ACTIVITY: Print the listing that follows, character for character.

DATA EXTRACT:
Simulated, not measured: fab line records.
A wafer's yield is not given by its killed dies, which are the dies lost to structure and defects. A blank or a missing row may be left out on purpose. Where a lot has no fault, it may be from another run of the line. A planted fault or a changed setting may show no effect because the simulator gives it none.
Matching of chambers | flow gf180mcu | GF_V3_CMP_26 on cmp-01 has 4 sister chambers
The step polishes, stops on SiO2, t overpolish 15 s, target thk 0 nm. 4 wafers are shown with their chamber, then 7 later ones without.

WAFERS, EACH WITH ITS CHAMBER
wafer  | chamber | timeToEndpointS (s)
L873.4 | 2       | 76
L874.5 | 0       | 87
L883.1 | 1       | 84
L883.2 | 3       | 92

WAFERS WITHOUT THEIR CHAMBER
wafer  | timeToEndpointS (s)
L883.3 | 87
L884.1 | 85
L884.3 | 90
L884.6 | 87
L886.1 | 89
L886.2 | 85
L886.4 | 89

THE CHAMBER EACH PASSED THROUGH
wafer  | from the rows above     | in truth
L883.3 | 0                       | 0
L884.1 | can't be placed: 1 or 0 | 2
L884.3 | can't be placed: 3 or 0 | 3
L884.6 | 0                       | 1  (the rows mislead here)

YOUR SOLUTION:
Simulated, not measured: fab line records.
A wafer's yield is not given by its killed dies, which are the dies lost to structure and defects. A blank or a missing row may be left out on purpose. Where a lot has no fault, it may be from another run of the line. A planted fault or a changed setting may show no effect because the simulator gives it none.
Matching of chambers | flow gf180mcu | GF_V3_CMP_26 on cmp-01 has 4 sister chambers
The step polishes, stops on SiO2, t overpolish 15 s, target thk 0 nm. 4 wafers are shown with their chamber, then 7 later ones without.

WAFERS, EACH WITH ITS CHAMBER
wafer  | chamber | timeToEndpointS (s)
L873.4 | 2       | 76
L874.5 | 0       | 87
L883.1 | 1       | 84
L883.2 | 3       | 92

WAFERS WITHOUT THEIR CHAMBER
wafer  | timeToEndpointS (s)
L883.3 | 87
L884.1 | 85
L884.3 | 90
L884.6 | 87
L886.1 | 89
L886.2 | 85
L886.4 | 89

THE CHAMBER EACH PASSED THROUGH
wafer  | from the rows above     | in truth
L883.3 | 0                       | 0
L884.1 | can't be placed: 1 or 0 | 2
L884.3 | can't be placed: 3 or 0 | 3
L884.6 | 0                       | 1  (the rows mislead here)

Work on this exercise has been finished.